> [ACTIVITY] Print the data below exactly, but only the lines from the one containing "11000011110001111111111111111001" down to the one containing "00001111101111111111111111000011", inclusive.

◇ ◇ ◇ ◇ ◇
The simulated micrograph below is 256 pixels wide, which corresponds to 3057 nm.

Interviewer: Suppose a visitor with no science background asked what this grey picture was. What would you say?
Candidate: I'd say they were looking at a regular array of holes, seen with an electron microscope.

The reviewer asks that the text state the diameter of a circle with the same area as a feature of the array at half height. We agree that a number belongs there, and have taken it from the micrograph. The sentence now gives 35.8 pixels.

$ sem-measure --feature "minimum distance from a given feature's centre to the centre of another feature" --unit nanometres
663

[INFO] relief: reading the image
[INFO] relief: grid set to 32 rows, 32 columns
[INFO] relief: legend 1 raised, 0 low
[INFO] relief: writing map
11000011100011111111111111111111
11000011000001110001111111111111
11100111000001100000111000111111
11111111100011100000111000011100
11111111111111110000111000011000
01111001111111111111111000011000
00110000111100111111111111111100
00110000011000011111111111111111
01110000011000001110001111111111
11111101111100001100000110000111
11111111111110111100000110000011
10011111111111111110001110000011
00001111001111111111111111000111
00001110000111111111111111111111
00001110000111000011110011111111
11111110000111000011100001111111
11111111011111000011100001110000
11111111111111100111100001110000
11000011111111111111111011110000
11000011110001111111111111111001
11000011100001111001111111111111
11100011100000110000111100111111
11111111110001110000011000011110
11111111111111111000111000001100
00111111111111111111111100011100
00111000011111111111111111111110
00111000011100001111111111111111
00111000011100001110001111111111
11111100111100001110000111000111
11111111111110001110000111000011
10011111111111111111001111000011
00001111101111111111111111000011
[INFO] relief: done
◇ ◇ ◇ ◇ ◇

> [YOUR RESPONSE]
11000011110001111111111111111001
11000011100001111001111111111111
11100011100000110000111100111111
11111111110001110000011000011110
11111111111111111000111000001100
00111111111111111111111100011100
00111000011111111111111111111110
00111000011100001111111111111111
00111000011100001110001111111111
11111100111100001110000111000111
11111111111110001110000111000011
10011111111111111111001111000011
00001111101111111111111111000011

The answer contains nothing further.